#### WORK ITEM
As you work through the listing, transcribe every line exactly as it reads.

--*--

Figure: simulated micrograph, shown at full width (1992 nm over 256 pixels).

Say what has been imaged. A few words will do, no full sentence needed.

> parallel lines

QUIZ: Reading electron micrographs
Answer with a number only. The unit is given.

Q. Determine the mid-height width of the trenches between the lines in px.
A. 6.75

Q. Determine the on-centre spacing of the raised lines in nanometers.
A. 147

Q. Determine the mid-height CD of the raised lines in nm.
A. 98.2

--*--

#### TASK ANSWER
Figure: simulated micrograph, shown at full width (1992 nm over 256 pixels).

Say what has been imaged. A few words will do, no full sentence needed.

> parallel lines

QUIZ: Reading electron micrographs
Answer with a number only. The unit is given.

Q. Determine the mid-height width of the trenches between the lines in px.
A. 6.75

Q. Determine the on-centre spacing of the raised lines in nanometers.
A. 147

Q. Determine the mid-height CD of the raised lines in nm.
A. 98.2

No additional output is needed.